Return every record exactly as it appears. Leave nothing out.

SOURCE DATA
== Segment start ==

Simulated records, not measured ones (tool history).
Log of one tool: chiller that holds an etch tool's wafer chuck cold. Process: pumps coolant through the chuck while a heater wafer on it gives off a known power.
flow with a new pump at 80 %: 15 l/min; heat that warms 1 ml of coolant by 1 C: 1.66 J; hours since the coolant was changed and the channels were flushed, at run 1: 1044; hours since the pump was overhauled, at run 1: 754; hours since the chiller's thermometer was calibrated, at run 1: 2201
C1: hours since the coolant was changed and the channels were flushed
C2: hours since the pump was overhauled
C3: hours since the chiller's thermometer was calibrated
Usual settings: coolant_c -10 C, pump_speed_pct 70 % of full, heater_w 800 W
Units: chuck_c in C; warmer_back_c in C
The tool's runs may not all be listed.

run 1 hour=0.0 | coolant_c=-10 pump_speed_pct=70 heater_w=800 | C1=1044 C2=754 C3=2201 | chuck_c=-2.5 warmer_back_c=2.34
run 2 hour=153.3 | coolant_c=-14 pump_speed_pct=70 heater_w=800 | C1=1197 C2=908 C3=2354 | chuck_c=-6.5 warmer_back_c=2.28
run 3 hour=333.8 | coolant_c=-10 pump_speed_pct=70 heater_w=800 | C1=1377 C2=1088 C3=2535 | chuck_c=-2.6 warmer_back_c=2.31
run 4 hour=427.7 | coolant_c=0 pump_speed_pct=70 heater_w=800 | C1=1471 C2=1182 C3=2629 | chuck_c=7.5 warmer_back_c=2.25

== Segment end ==

WRITTEN ANSWER
Simulated records, not measured ones (tool history).
Log of one tool: chiller that holds an etch tool's wafer chuck cold. Process: pumps coolant through the chuck while a heater wafer on it gives off a known power.
flow with a new pump at 80 %: 15 l/min; heat that warms 1 ml of coolant by 1 C: 1.66 J; hours since the coolant was changed and the channels were flushed, at run 1: 1044; hours since the pump was overhauled, at run 1: 754; hours since the chiller's thermometer was calibrated, at run 1: 2201
C1: hours since the coolant was changed and the channels were flushed
C2: hours since the pump was overhauled
C3: hours since the chiller's thermometer was calibrated
Usual settings: coolant_c -10 C, pump_speed_pct 70 % of full, heater_w 800 W
Units: chuck_c in C; warmer_back_c in C
The tool's runs may not all be listed.

run 1 hour=0.0 | coolant_c=-10 pump_speed_pct=70 heater_w=800 | C1=1044 C2=754 C3=2201 | chuck_c=-2.5 warmer_back_c=2.34
run 2 hour=153.3 | coolant_c=-14 pump_speed_pct=70 heater_w=800 | C1=1197 C2=908 C3=2354 | chuck_c=-6.5 warmer_back_c=2.28
run 3 hour=333.8 | coolant_c=-10 pump_speed_pct=70 heater_w=800 | C1=1377 C2=1088 C3=2535 | chuck_c=-2.6 warmer_back_c=2.31
run 4 hour=427.7 | coolant_c=0 pump_speed_pct=70 heater_w=800 | C1=1471 C2=1182 C3=2629 | chuck_c=7.5 warmer_back_c=2.25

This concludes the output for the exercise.